WORK ORDER:
Transcribe the listing from its top line through the line with "C4: hours since the gauge calibration". Keep it exact, both ends included, and add nothing.

INPUT DATA:
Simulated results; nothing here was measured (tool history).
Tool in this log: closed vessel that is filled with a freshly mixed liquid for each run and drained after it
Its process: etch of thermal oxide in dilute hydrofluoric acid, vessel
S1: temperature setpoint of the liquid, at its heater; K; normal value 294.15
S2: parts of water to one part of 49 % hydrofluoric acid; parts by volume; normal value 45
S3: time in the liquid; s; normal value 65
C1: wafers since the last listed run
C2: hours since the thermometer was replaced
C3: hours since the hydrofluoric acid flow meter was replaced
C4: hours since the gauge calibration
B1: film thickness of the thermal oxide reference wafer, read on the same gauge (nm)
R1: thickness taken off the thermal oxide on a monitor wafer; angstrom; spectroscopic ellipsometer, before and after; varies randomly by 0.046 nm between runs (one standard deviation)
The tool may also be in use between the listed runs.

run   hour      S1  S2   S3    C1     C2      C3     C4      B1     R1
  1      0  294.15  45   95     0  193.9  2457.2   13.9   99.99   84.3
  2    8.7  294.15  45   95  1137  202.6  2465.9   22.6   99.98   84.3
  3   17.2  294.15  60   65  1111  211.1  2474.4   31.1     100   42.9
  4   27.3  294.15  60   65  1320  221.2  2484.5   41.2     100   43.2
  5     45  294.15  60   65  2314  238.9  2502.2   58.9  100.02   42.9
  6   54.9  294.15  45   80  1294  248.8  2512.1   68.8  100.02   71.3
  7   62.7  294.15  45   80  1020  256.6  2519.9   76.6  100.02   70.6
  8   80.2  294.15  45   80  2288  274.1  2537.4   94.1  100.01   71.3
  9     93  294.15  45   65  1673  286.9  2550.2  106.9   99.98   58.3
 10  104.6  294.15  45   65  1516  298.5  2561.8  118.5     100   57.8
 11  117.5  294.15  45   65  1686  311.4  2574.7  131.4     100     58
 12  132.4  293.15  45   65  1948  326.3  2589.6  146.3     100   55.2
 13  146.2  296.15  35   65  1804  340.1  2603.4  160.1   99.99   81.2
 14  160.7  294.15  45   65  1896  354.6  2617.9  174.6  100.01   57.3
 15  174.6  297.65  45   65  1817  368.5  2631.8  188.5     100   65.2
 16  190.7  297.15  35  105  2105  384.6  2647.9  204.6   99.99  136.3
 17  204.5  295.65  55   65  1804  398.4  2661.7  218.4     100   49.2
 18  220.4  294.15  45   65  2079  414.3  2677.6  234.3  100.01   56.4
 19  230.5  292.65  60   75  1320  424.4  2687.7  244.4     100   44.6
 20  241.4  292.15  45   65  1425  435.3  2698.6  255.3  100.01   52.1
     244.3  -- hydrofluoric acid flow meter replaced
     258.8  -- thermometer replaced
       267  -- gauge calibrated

YOUR RESPONSE:
Simulated results; nothing here was measured (tool history).
Tool in this log: closed vessel that is filled with a freshly mixed liquid for each run and drained after it
Its process: etch of thermal oxide in dilute hydrofluoric acid, vessel
S1: temperature setpoint of the liquid, at its heater; K; normal value 294.15
S2: parts of water to one part of 49 % hydrofluoric acid; parts by volume; normal value 45
S3: time in the liquid; s; normal value 65
C1: wafers since the last listed run
C2: hours since the thermometer was replaced
C3: hours since the hydrofluoric acid flow meter was replaced
C4: hours since the gauge calibration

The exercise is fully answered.